- [PROVIDED MATERIAL]
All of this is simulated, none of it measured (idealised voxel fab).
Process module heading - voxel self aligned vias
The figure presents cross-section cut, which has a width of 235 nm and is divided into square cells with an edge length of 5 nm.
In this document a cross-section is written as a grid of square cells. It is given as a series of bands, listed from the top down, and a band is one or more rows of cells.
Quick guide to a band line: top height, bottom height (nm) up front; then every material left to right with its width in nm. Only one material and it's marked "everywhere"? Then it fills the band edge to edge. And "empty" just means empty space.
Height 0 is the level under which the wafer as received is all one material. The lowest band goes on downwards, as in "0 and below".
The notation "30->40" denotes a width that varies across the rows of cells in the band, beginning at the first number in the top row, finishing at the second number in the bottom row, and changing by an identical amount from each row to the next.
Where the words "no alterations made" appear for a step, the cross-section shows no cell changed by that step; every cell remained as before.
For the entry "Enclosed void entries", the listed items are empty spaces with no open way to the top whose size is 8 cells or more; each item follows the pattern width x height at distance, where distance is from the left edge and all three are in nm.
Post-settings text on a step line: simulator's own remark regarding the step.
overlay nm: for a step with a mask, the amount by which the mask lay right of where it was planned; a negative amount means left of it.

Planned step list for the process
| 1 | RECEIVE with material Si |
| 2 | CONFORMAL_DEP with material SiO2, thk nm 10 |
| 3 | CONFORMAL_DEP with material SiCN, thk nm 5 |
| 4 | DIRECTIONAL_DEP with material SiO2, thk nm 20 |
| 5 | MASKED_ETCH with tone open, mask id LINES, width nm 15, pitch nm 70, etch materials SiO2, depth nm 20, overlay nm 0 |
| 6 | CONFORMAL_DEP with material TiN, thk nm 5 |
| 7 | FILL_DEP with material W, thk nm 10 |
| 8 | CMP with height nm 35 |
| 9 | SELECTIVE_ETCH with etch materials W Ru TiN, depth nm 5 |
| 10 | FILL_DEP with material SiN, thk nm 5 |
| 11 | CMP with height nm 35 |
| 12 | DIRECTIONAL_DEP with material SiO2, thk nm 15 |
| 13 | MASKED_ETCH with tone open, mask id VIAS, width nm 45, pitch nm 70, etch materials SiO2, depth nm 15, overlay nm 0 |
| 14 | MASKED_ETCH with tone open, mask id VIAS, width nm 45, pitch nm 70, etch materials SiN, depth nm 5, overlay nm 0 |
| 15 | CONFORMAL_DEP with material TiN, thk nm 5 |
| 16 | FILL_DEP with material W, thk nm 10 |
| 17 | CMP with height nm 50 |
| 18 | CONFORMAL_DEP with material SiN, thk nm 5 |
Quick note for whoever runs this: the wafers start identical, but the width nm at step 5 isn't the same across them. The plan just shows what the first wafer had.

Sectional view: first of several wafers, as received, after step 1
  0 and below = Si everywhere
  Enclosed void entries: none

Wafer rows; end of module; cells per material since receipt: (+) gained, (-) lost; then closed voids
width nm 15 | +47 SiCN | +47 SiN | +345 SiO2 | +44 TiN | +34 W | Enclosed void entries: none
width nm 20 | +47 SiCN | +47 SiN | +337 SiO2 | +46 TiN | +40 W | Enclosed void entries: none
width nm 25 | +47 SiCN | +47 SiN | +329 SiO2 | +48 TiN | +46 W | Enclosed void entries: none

- [WORK INSTRUCTION] Beginning at the first line of the records, retype exactly every line up to and including the one with "The figure presents".

- [EXERCISE SOLUTION]
All of this is simulated, none of it measured (idealised voxel fab).
Process module heading - voxel self aligned vias
The figure presents cross-section cut, which has a width of 235 nm and is divided into square cells with an edge length of 5 nm.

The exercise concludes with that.